__DATA EXTRACT__
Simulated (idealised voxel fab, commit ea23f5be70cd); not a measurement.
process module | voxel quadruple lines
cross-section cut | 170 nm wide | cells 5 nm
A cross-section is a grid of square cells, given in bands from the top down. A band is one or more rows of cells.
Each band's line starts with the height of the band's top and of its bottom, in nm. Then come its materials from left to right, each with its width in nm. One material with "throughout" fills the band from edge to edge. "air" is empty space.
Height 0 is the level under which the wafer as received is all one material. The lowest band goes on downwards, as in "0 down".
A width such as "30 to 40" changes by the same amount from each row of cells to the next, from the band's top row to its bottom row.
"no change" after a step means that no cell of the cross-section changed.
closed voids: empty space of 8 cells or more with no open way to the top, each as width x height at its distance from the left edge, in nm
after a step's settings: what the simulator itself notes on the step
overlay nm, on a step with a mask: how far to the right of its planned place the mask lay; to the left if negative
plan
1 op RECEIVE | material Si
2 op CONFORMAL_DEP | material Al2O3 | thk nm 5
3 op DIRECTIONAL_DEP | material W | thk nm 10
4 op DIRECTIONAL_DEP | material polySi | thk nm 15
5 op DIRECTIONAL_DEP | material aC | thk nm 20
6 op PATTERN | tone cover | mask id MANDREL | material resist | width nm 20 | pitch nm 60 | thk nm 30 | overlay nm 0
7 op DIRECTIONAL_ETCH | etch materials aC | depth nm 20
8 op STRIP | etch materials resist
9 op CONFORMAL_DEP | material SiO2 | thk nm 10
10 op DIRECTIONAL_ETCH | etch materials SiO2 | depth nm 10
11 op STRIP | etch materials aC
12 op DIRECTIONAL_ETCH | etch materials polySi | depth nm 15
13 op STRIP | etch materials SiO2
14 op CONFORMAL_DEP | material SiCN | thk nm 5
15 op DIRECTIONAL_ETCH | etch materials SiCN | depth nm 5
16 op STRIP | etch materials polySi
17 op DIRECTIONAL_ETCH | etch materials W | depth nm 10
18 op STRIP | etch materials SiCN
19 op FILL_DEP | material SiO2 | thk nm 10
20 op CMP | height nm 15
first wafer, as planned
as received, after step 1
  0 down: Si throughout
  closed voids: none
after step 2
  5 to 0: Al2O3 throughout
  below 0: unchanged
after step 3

__REQUIRED ACTION__
Each line of the records, from the opening one through the line holding "11 op STRIP | etch materials aC", should be restated word for word, with nothing else in the answer.

__ANSWER SECTION__
Simulated (idealised voxel fab, commit ea23f5be70cd); not a measurement.
process module | voxel quadruple lines
cross-section cut | 170 nm wide | cells 5 nm
A cross-section is a grid of square cells, given in bands from the top down. A band is one or more rows of cells.
Each band's line starts with the height of the band's top and of its bottom, in nm. Then come its materials from left to right, each with its width in nm. One material with "throughout" fills the band from edge to edge. "air" is empty space.
Height 0 is the level under which the wafer as received is all one material. The lowest band goes on downwards, as in "0 down".
A width such as "30 to 40" changes by the same amount from each row of cells to the next, from the band's top row to its bottom row.
"no change" after a step means that no cell of the cross-section changed.
closed voids: empty space of 8 cells or more with no open way to the top, each as width x height at its distance from the left edge, in nm
after a step's settings: what the simulator itself notes on the step
overlay nm, on a step with a mask: how far to the right of its planned place the mask lay; to the left if negative
plan
1 op RECEIVE | material Si
2 op CONFORMAL_DEP | material Al2O3 | thk nm 5
3 op DIRECTIONAL_DEP | material W | thk nm 10
4 op DIRECTIONAL_DEP | material polySi | thk nm 15
5 op DIRECTIONAL_DEP | material aC | thk nm 20
6 op PATTERN | tone cover | mask id MANDREL | material resist | width nm 20 | pitch nm 60 | thk nm 30 | overlay nm 0
7 op DIRECTIONAL_ETCH | etch materials aC | depth nm 20
8 op STRIP | etch materials resist
9 op CONFORMAL_DEP | material SiO2 | thk nm 10
10 op DIRECTIONAL_ETCH | etch materials SiO2 | depth nm 10
11 op STRIP | etch materials aC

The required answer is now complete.